Supplied information:
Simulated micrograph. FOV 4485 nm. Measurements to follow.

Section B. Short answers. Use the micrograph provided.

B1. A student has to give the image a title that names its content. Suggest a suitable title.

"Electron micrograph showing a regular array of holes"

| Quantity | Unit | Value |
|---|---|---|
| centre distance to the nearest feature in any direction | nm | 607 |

Work instruction: Repeat the data word for word, starting at its first line and stopping after the line that contains "B1. A student".

Problem solution:
Simulated micrograph. FOV 4485 nm. Measurements to follow.

Section B. Short answers. Use the micrograph provided.

B1. A student has to give the image a title that names its content. Suggest a suitable title.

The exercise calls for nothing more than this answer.